START Dataset content

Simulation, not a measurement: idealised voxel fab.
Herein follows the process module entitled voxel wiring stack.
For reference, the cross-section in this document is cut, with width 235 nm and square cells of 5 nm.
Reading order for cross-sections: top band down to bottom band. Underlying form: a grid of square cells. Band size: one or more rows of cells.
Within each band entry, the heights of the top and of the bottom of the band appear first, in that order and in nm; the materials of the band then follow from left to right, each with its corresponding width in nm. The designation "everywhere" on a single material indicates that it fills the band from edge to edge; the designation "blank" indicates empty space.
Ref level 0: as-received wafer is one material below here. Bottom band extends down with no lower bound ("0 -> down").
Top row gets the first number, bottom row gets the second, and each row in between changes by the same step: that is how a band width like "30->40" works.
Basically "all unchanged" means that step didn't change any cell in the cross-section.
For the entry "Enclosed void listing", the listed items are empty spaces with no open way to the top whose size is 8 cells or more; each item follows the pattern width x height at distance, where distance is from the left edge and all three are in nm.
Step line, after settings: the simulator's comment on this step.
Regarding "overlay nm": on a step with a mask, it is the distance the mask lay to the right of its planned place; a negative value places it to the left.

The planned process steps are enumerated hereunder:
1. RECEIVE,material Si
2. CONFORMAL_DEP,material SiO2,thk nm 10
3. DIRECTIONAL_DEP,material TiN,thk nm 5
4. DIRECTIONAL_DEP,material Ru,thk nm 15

END Dataset content

[Work request]
Write out the records above exactly, from the opening line to the line with "For reference, the", including both, with nothing added.

[Reply]
Simulation, not a measurement: idealised voxel fab.
Herein follows the process module entitled voxel wiring stack.
For reference, the cross-section in this document is cut, with width 235 nm and square cells of 5 nm.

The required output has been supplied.